=== Data records ===
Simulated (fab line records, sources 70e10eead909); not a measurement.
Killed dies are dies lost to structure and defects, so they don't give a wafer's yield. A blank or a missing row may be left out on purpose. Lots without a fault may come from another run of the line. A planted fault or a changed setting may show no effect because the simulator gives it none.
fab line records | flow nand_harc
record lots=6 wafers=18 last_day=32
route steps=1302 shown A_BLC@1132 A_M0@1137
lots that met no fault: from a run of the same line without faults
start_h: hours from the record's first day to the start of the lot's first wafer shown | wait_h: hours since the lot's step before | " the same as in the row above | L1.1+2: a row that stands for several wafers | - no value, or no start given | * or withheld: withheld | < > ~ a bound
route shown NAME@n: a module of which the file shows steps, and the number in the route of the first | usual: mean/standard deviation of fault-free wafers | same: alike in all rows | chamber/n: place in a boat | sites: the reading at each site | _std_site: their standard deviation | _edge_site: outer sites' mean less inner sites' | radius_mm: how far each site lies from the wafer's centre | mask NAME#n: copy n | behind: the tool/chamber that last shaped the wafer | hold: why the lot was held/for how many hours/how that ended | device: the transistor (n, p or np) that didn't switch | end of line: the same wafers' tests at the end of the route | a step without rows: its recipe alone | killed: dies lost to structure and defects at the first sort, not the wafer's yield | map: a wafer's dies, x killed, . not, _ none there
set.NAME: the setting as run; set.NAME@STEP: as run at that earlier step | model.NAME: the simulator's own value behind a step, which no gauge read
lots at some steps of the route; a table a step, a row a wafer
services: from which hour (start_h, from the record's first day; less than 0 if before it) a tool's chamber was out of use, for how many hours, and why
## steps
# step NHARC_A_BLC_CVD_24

=== Exercise ===
Copy every line of the data above, beginning with the first and ending with the line that contains "start_h: hours from", and give nothing more.

=== Written answer ===
Simulated (fab line records, sources 70e10eead909); not a measurement.
Killed dies are dies lost to structure and defects, so they don't give a wafer's yield. A blank or a missing row may be left out on purpose. Lots without a fault may come from another run of the line. A planted fault or a changed setting may show no effect because the simulator gives it none.
fab line records | flow nand_harc
record lots=6 wafers=18 last_day=32
route steps=1302 shown A_BLC@1132 A_M0@1137
lots that met no fault: from a run of the same line without faults
start_h: hours from the record's first day to the start of the lot's first wafer shown | wait_h: hours since the lot's step before | " the same as in the row above | L1.1+2: a row that stands for several wafers | - no value, or no start given | * or withheld: withheld | < > ~ a bound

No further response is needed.